LISTED ENTRIES.
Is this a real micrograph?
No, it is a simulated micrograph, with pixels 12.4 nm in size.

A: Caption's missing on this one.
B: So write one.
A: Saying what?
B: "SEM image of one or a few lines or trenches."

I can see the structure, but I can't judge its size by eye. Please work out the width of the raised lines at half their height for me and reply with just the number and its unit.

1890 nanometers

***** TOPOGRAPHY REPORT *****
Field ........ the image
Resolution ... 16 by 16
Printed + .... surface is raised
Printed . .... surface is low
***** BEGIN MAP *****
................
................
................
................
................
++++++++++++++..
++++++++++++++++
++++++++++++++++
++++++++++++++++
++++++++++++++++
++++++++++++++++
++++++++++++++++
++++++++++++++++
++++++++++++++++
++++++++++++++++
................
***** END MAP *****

ASSIGNMENT. Could you output every entry from the listing above without altering a word?

WORKED SOLUTION.
Is this a real micrograph?
No, it is a simulated micrograph, with pixels 12.4 nm in size.

A: Caption's missing on this one.
B: So write one.
A: Saying what?
B: "SEM image of one or a few lines or trenches."

I can see the structure, but I can't judge its size by eye. Please work out the width of the raised lines at half their height for me and reply with just the number and its unit.

1890 nanometers

***** TOPOGRAPHY REPORT *****
Field ........ the image
Resolution ... 16 by 16
Printed + .... surface is raised
Printed . .... surface is low
***** BEGIN MAP *****
................
................
................
................
................
++++++++++++++..
++++++++++++++++
++++++++++++++++
++++++++++++++++
++++++++++++++++
++++++++++++++++
++++++++++++++++
++++++++++++++++
++++++++++++++++
++++++++++++++++
................
***** END MAP *****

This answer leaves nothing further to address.